Action item:
Take every entry below and copy it out word for word.

----- Data provided

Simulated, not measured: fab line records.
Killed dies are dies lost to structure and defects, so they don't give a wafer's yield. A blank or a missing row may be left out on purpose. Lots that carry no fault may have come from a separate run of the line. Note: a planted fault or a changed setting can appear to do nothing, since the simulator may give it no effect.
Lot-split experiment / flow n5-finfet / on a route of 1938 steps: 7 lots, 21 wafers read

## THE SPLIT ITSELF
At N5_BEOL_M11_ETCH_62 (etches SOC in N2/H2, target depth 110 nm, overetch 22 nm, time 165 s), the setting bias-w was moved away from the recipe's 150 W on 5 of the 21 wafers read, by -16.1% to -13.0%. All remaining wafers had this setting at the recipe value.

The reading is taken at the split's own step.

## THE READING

----------

Result:
Simulated, not measured: fab line records.
Killed dies are dies lost to structure and defects, so they don't give a wafer's yield. A blank or a missing row may be left out on purpose. Lots that carry no fault may have come from a separate run of the line. Note: a planted fault or a changed setting can appear to do nothing, since the simulator may give it no effect.
Lot-split experiment / flow n5-finfet / on a route of 1938 steps: 7 lots, 21 wafers read

## THE SPLIT ITSELF
At N5_BEOL_M11_ETCH_62 (etches SOC in N2/H2, target depth 110 nm, overetch 22 nm, time 165 s), the setting bias-w was moved away from the recipe's 150 W on 5 of the 21 wafers read, by -16.1% to -13.0%. All remaining wafers had this setting at the recipe value.

The reading is taken at the split's own step.

## THE READING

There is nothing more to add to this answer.